Assignment ▸ Beginning with the first line below, please restate each line exactly, down to and including the line containing "start-h: start of".

Dataset entries ▸
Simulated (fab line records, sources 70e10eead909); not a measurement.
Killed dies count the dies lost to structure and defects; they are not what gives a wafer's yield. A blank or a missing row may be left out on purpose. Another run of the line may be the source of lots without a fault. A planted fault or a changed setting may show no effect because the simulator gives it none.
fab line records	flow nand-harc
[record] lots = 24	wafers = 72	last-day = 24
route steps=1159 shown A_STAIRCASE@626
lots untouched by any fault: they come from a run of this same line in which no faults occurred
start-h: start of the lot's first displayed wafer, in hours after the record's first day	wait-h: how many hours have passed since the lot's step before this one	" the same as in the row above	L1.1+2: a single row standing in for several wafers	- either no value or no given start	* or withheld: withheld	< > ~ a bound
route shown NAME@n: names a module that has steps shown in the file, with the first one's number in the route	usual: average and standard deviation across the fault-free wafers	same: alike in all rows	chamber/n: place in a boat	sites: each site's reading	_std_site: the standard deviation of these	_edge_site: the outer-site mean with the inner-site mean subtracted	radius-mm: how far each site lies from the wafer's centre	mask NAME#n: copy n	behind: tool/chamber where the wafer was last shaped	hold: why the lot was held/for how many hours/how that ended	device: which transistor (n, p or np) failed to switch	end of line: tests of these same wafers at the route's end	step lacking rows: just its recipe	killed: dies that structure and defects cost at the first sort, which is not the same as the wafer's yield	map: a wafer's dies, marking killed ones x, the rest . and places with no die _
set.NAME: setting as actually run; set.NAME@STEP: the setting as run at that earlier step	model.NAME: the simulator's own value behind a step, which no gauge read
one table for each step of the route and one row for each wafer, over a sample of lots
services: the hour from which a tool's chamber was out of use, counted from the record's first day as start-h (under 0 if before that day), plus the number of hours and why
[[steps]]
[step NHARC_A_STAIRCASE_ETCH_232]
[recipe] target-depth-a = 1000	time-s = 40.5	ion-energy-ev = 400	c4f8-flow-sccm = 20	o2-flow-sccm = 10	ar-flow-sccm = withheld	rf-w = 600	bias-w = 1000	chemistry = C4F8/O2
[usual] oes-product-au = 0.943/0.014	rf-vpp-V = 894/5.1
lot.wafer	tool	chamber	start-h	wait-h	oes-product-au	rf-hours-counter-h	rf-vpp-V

Task result ▸
Simulated (fab line records, sources 70e10eead909); not a measurement.
Killed dies count the dies lost to structure and defects; they are not what gives a wafer's yield. A blank or a missing row may be left out on purpose. Another run of the line may be the source of lots without a fault. A planted fault or a changed setting may show no effect because the simulator gives it none.
fab line records	flow nand-harc
[record] lots = 24	wafers = 72	last-day = 24
route steps=1159 shown A_STAIRCASE@626
lots untouched by any fault: they come from a run of this same line in which no faults occurred
start-h: start of the lot's first displayed wafer, in hours after the record's first day	wait-h: how many hours have passed since the lot's step before this one	" the same as in the row above	L1.1+2: a single row standing in for several wafers	- either no value or no given start	* or withheld: withheld	< > ~ a bound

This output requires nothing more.